● **Provided material**
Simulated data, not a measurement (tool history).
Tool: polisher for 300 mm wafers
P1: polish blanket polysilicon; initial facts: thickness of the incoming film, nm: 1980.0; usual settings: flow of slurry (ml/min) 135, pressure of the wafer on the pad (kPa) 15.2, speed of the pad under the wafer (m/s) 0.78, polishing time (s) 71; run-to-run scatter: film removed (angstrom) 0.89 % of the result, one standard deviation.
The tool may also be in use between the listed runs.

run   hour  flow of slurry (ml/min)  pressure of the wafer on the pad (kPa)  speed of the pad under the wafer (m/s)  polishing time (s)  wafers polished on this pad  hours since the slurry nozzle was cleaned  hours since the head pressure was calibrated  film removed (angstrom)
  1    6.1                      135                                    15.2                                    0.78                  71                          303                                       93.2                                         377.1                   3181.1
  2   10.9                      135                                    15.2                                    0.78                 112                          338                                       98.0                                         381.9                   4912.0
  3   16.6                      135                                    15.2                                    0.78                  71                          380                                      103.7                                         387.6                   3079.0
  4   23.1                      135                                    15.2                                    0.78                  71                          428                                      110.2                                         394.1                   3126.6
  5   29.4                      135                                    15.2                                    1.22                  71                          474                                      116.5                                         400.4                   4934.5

● **Task item**
Each record must be returned in full and exactly.

● **Response box**
Simulated data, not a measurement (tool history).
Tool: polisher for 300 mm wafers
P1: polish blanket polysilicon; initial facts: thickness of the incoming film, nm: 1980.0; usual settings: flow of slurry (ml/min) 135, pressure of the wafer on the pad (kPa) 15.2, speed of the pad under the wafer (m/s) 0.78, polishing time (s) 71; run-to-run scatter: film removed (angstrom) 0.89 % of the result, one standard deviation.
The tool may also be in use between the listed runs.

run   hour  flow of slurry (ml/min)  pressure of the wafer on the pad (kPa)  speed of the pad under the wafer (m/s)  polishing time (s)  wafers polished on this pad  hours since the slurry nozzle was cleaned  hours since the head pressure was calibrated  film removed (angstrom)
  1    6.1                      135                                    15.2                                    0.78                  71                          303                                       93.2                                         377.1                   3181.1
  2   10.9                      135                                    15.2                                    0.78                 112                          338                                       98.0                                         381.9                   4912.0
  3   16.6                      135                                    15.2                                    0.78                  71                          380                                      103.7                                         387.6                   3079.0
  4   23.1                      135                                    15.2                                    0.78                  71                          428                                      110.2                                         394.1                   3126.6
  5   29.4                      135                                    15.2                                    1.22                  71                          474                                      116.5                                         400.4                   4934.5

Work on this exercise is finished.